▶ Work order
When you reach the line with "sound on defectInspect-01, day" in the data below, begin printing lines exactly, and stop once the line with "reading=rawDefectCount; sound=382 445" has been printed.

▶ Record extracts
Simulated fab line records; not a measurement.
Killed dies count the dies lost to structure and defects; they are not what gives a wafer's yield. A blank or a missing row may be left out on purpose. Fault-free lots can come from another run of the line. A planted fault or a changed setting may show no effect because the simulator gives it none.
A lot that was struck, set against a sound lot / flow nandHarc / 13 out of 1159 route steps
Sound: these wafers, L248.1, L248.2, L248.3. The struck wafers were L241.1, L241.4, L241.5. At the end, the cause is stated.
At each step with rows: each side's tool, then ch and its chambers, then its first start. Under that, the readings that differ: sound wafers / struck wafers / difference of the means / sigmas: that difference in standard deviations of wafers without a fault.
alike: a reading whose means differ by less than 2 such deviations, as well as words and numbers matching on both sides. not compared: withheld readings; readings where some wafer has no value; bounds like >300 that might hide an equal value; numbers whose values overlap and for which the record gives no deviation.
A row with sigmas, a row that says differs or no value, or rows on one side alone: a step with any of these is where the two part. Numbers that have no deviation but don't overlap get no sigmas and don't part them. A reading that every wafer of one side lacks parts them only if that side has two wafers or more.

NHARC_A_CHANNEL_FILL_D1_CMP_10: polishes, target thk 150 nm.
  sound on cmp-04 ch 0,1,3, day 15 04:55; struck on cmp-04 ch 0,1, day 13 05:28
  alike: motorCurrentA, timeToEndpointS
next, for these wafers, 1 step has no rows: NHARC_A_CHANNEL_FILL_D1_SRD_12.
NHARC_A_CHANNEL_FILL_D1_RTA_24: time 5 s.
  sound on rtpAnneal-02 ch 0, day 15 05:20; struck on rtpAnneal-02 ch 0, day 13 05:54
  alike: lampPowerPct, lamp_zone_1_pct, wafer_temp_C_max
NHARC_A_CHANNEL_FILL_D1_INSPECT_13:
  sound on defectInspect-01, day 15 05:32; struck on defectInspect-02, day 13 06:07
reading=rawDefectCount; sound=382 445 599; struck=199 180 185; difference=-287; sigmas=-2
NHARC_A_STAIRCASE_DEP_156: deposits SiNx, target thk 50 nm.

▶ Written reply
  sound on defectInspect-01, day 15 05:32; struck on defectInspect-02, day 13 06:07
reading=rawDefectCount; sound=382 445 599; struck=199 180 185; difference=-287; sigmas=-2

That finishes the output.